=== Information supplied ===

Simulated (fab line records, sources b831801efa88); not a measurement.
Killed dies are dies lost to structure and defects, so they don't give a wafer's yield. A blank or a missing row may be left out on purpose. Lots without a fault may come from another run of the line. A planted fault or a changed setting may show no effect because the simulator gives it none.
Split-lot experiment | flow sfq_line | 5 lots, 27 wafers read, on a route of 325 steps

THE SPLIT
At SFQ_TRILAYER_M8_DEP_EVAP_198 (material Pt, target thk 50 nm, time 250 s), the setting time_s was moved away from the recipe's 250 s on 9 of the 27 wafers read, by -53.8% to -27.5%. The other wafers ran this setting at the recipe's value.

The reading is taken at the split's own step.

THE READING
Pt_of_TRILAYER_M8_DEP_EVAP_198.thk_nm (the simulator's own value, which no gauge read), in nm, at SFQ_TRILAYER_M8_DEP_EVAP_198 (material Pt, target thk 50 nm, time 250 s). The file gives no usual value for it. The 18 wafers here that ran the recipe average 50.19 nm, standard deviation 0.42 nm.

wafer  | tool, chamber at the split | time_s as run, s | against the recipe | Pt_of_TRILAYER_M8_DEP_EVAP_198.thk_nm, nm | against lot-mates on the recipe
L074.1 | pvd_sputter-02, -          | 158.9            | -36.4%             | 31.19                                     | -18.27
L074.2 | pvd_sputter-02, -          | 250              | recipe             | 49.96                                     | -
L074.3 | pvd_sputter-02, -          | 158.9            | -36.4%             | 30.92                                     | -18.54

===

Repeat, word for word, the lines above between the line holding "the recipe's value." and the line holding "Pt_of_TRILAYER_M8_DEP_EVAP_198.thk_nm (the simulator's", inclusive; omit everything else.

» Task response
At SFQ_TRILAYER_M8_DEP_EVAP_198 (material Pt, target thk 50 nm, time 250 s), the setting time_s was moved away from the recipe's 250 s on 9 of the 27 wafers read, by -53.8% to -27.5%. The other wafers ran this setting at the recipe's value.

The reading is taken at the split's own step.

THE READING
Pt_of_TRILAYER_M8_DEP_EVAP_198.thk_nm (the simulator's own value, which no gauge read), in nm, at SFQ_TRILAYER_M8_DEP_EVAP_198 (material Pt, target thk 50 nm, time 250 s). The file gives no usual value for it. The 18 wafers here that ran the recipe average 50.19 nm, standard deviation 0.42 nm.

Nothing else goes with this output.